* [EXERCISE]:
In the listing below, find the line containing "First you get" and the line containing "Counting heights begins". Repeat exactly those two lines and every line between them, nothing more.

:::

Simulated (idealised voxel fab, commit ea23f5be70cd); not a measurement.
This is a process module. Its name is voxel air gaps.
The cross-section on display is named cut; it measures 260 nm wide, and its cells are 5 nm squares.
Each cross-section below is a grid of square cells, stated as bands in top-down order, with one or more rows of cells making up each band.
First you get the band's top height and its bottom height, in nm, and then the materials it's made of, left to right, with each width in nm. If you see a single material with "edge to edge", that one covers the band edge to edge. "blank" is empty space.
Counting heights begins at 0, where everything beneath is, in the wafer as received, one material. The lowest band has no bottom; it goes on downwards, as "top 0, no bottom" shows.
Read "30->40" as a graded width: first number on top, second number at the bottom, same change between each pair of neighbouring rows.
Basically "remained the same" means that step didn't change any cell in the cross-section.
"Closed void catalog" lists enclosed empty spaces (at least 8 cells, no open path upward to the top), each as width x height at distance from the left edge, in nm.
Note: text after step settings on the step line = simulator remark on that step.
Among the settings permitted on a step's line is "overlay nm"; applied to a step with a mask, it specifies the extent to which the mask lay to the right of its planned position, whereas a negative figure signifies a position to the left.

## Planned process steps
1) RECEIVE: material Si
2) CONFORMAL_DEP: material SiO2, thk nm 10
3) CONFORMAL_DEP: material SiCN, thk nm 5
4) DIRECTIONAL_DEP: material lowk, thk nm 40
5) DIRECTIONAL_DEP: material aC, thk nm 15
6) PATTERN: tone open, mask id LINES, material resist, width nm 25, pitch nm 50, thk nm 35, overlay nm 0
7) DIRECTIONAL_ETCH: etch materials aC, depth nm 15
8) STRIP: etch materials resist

:::

* [YOUR RESPONSE]:
First you get the band's top height and its bottom height, in nm, and then the materials it's made of, left to right, with each width in nm. If you see a single material with "edge to edge", that one covers the band edge to edge. "blank" is empty space.
Counting heights begins at 0, where everything beneath is, in the wafer as received, one material. The lowest band has no bottom; it goes on downwards, as "top 0, no bottom" shows.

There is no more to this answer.